# Information shown
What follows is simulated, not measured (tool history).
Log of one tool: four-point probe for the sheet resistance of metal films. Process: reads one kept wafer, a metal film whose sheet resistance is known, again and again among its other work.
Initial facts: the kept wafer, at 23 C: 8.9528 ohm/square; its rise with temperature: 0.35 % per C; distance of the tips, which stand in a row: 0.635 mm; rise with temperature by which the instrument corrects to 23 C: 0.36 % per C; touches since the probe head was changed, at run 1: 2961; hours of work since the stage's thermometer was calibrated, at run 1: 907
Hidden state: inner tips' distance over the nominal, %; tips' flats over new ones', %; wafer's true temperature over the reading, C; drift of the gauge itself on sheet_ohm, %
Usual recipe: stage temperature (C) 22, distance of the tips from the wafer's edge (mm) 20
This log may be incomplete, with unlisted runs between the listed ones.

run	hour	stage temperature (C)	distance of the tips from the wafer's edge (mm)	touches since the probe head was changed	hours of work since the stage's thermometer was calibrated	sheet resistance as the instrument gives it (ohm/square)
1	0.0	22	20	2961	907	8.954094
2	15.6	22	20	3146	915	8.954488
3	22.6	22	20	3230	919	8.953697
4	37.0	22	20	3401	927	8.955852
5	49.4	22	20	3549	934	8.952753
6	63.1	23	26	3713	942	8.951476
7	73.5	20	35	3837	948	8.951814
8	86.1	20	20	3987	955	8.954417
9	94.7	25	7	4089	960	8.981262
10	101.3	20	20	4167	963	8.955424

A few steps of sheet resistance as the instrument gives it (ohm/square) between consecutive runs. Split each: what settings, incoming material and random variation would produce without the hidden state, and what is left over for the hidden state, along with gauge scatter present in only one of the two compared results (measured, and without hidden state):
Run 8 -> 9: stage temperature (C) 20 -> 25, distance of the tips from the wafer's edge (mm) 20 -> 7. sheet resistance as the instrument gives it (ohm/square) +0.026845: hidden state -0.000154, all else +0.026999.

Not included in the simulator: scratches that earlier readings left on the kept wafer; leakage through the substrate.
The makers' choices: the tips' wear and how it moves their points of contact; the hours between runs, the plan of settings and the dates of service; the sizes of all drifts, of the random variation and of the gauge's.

# Requirement
Quote the data above verbatim from its first line to the line that includes "Log of one tool: four-point", with both boundary lines retained.

# Answer area
What follows is simulated, not measured (tool history).
Log of one tool: four-point probe for the sheet resistance of metal films. Process: reads one kept wafer, a metal film whose sheet resistance is known, again and again among its other work.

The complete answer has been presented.